§ WORK ORDER:
Please reproduce the entries in full. Keep every character the same.

(DATA SUPPLIED)

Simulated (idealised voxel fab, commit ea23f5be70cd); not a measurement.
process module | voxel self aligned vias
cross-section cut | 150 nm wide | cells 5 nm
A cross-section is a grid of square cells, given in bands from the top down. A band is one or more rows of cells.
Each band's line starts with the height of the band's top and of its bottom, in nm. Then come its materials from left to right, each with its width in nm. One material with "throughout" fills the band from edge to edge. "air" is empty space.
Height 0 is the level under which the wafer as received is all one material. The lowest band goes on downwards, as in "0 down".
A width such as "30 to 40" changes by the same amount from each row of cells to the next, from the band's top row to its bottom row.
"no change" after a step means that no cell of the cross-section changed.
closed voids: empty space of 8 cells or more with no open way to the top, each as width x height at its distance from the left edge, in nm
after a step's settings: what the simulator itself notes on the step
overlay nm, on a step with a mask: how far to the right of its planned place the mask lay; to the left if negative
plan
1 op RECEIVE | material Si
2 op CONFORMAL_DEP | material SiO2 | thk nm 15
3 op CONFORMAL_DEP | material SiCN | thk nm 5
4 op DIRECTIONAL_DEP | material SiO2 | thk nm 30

(End DATA SUPPLIED)

§ WRITTEN RESPONSE:
Simulated (idealised voxel fab, commit ea23f5be70cd); not a measurement.
process module | voxel self aligned vias
cross-section cut | 150 nm wide | cells 5 nm
A cross-section is a grid of square cells, given in bands from the top down. A band is one or more rows of cells.
Each band's line starts with the height of the band's top and of its bottom, in nm. Then come its materials from left to right, each with its width in nm. One material with "throughout" fills the band from edge to edge. "air" is empty space.
Height 0 is the level under which the wafer as received is all one material. The lowest band goes on downwards, as in "0 down".
A width such as "30 to 40" changes by the same amount from each row of cells to the next, from the band's top row to its bottom row.
"no change" after a step means that no cell of the cross-section changed.
closed voids: empty space of 8 cells or more with no open way to the top, each as width x height at its distance from the left edge, in nm
after a step's settings: what the simulator itself notes on the step
overlay nm, on a step with a mask: how far to the right of its planned place the mask lay; to the left if negative
plan
1 op RECEIVE | material Si
2 op CONFORMAL_DEP | material SiO2 | thk nm 15
3 op CONFORMAL_DEP | material SiCN | thk nm 5
4 op DIRECTIONAL_DEP | material SiO2 | thk nm 30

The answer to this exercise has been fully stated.